[WORK INSTRUCTION]:
For the entries below, repeat exactly each line starting with the one that contains "In the cross-section" and going on through the one that contains "Cross-section format: a", and no others.

[DATA PROVIDED]:
== Segment start ==

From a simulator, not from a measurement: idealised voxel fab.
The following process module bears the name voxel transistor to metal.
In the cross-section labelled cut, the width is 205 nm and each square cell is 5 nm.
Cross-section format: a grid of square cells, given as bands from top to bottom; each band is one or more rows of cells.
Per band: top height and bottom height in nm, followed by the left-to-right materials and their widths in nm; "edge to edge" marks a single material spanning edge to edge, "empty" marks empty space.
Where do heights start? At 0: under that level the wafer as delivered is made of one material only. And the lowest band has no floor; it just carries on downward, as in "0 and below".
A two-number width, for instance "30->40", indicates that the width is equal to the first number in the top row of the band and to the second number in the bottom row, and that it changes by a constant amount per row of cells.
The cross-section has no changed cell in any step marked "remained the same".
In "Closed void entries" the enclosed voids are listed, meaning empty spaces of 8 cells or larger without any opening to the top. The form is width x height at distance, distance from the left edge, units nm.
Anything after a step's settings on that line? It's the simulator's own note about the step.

== Segment end ==

[YOUR RESPONSE]:
In the cross-section labelled cut, the width is 205 nm and each square cell is 5 nm.
Cross-section format: a grid of square cells, given as bands from top to bottom; each band is one or more rows of cells.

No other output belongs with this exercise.